=== REQUIREMENT ===
In the records below, find the line with "Hidden state: wafer" and the line with "R1: mean film". Print both exactly, along with every line between them, and no other line.

=== SUPPLIED RECORDS ===
══════
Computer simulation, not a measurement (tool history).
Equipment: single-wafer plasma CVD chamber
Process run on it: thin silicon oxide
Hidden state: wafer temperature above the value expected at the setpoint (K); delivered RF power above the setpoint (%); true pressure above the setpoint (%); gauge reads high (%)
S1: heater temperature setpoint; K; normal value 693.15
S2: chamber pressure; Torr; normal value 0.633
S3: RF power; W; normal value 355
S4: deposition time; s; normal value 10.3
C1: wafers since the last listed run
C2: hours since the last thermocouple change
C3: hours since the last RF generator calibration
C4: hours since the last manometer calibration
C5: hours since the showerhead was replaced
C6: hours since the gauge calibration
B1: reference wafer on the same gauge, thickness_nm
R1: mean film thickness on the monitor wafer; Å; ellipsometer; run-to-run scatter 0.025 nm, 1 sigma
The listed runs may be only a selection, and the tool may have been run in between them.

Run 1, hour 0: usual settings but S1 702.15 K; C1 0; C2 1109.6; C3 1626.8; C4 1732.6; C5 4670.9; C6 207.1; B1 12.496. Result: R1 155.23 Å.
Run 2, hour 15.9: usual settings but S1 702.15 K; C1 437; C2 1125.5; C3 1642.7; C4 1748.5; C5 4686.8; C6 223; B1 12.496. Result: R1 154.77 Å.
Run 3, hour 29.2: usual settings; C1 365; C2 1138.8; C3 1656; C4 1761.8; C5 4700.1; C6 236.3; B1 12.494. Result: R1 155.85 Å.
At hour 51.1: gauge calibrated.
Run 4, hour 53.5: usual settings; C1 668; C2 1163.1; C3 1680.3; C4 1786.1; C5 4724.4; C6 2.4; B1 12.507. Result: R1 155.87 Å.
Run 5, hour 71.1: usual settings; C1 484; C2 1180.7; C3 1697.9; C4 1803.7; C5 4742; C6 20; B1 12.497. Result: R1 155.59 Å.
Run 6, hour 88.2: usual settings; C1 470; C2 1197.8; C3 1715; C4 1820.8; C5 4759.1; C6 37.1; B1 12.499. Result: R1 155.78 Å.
══════

=== TASK ANSWER ===
Hidden state: wafer temperature above the value expected at the setpoint (K); delivered RF power above the setpoint (%); true pressure above the setpoint (%); gauge reads high (%)
S1: heater temperature setpoint; K; normal value 693.15
S2: chamber pressure; Torr; normal value 0.633
S3: RF power; W; normal value 355
S4: deposition time; s; normal value 10.3
C1: wafers since the last listed run
C2: hours since the last thermocouple change
C3: hours since the last RF generator calibration
C4: hours since the last manometer calibration
C5: hours since the showerhead was replaced
C6: hours since the gauge calibration
B1: reference wafer on the same gauge, thickness_nm
R1: mean film thickness on the monitor wafer; Å; ellipsometer; run-to-run scatter 0.025 nm, 1 sigma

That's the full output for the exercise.